Work task
Find the line with "S3: speed of" in the entries below. Repeat it, every following line, and the line with "The listed runs", exactly and with nothing added.

Material supplied
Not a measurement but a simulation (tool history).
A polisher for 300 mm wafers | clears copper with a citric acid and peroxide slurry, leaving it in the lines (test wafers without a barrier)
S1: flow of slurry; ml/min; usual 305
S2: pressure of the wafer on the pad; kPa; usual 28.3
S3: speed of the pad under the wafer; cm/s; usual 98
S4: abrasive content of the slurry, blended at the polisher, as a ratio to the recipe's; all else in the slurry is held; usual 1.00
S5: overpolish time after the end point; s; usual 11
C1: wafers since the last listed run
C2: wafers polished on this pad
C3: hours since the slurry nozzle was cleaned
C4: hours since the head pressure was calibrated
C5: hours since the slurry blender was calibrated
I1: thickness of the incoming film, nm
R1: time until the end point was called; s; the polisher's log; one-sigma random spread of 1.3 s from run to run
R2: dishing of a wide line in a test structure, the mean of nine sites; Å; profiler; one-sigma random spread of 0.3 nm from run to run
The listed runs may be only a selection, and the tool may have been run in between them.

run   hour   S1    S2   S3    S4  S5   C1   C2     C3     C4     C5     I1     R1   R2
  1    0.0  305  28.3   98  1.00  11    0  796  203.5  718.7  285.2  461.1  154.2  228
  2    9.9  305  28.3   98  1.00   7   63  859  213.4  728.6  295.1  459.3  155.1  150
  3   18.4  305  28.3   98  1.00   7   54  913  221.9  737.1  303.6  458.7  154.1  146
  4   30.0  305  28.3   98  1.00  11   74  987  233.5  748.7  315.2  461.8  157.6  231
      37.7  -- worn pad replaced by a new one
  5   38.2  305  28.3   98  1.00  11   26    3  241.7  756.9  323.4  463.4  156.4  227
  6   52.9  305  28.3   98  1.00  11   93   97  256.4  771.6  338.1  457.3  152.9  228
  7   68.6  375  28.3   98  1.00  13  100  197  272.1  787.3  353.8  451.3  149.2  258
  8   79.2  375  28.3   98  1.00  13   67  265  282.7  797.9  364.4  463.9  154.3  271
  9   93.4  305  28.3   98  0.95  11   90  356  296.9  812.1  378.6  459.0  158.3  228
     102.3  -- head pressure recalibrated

Response
S3: speed of the pad under the wafer; cm/s; usual 98
S4: abrasive content of the slurry, blended at the polisher, as a ratio to the recipe's; all else in the slurry is held; usual 1.00
S5: overpolish time after the end point; s; usual 11
C1: wafers since the last listed run
C2: wafers polished on this pad
C3: hours since the slurry nozzle was cleaned
C4: hours since the head pressure was calibrated
C5: hours since the slurry blender was calibrated
I1: thickness of the incoming film, nm
R1: time until the end point was called; s; the polisher's log; one-sigma random spread of 1.3 s from run to run
R2: dishing of a wide line in a test structure, the mean of nine sites; Å; profiler; one-sigma random spread of 0.3 nm from run to run
The listed runs may be only a selection, and the tool may have been run in between them.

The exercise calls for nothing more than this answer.